### WORK ITEM
Take the material below and reproduce, word for word, only the lines from the line with "P2: pattern etch" through the line with "P3: pattern etch".

### SUPPLIED INFORMATION
- - - - -

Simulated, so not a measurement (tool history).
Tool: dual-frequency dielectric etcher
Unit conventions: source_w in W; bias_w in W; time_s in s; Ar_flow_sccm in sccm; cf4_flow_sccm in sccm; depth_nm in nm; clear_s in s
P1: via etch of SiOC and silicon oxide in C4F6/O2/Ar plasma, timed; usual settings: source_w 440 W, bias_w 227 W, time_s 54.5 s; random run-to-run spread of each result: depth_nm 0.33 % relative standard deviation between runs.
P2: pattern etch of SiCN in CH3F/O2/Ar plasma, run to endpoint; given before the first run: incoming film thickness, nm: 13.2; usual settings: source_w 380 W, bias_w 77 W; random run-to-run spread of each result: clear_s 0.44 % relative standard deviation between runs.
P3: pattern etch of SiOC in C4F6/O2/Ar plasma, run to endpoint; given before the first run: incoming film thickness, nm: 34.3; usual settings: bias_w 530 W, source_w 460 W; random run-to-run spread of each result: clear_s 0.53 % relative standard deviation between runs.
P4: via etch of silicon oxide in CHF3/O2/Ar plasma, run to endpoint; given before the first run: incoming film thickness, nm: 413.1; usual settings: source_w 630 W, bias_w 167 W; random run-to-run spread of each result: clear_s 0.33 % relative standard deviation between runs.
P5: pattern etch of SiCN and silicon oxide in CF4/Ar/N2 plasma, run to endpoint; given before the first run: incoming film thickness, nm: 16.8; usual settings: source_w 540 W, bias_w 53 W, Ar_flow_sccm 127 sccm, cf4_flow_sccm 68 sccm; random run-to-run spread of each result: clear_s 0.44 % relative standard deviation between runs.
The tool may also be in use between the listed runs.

- - - - -

### WRITTEN SOLUTION
P2: pattern etch of SiCN in CH3F/O2/Ar plasma, run to endpoint; given before the first run: incoming film thickness, nm: 13.2; usual settings: source_w 380 W, bias_w 77 W; random run-to-run spread of each result: clear_s 0.44 % relative standard deviation between runs.
P3: pattern etch of SiOC in C4F6/O2/Ar plasma, run to endpoint; given before the first run: incoming film thickness, nm: 34.3; usual settings: bias_w 530 W, source_w 460 W; random run-to-run spread of each result: clear_s 0.53 % relative standard deviation between runs.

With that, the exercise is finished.